Information shown below:
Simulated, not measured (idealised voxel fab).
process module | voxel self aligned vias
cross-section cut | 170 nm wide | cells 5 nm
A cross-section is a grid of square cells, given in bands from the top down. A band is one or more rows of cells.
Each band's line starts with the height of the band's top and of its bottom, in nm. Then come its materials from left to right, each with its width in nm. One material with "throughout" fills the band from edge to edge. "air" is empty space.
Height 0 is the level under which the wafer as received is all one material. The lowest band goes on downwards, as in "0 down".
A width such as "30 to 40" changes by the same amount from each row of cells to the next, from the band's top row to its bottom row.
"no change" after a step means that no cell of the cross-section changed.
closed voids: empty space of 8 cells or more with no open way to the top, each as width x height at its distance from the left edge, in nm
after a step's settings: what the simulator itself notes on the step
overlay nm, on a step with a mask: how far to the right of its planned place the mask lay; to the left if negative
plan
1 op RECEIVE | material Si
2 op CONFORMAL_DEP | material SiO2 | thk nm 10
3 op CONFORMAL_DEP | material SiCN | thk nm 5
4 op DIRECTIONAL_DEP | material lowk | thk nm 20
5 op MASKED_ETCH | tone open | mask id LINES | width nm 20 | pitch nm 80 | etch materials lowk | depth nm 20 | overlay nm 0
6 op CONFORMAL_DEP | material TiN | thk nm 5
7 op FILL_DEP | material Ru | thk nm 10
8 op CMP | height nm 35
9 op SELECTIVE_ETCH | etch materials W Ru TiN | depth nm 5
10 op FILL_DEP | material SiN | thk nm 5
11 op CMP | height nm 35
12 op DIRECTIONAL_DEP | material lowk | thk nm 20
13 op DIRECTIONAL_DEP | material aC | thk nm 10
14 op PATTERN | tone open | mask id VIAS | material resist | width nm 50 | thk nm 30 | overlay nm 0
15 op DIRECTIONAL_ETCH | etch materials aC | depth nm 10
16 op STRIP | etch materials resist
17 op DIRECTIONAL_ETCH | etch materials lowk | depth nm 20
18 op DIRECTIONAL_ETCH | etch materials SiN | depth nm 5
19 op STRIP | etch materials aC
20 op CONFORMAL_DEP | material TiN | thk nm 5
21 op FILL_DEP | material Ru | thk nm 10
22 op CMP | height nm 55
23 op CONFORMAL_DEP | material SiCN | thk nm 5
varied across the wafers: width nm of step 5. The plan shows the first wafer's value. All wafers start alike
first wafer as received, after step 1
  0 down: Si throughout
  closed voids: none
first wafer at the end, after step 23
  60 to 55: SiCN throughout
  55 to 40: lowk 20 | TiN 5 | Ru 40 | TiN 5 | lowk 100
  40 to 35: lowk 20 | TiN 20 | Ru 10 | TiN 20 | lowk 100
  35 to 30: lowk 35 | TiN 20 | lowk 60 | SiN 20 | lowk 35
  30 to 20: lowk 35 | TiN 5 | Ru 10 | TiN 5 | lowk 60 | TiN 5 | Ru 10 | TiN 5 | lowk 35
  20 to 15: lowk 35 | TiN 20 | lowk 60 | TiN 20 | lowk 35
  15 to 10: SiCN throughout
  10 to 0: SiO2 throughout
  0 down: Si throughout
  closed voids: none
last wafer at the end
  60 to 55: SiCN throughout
End of Information shown.

## [Assignment]
Word for word, reproduce the listing above from its start up to and including the line that has "A cross-section is". Give only those lines.

## [Task response]
Simulated, not measured (idealised voxel fab).
process module | voxel self aligned vias
cross-section cut | 170 nm wide | cells 5 nm
A cross-section is a grid of square cells, given in bands from the top down. A band is one or more rows of cells.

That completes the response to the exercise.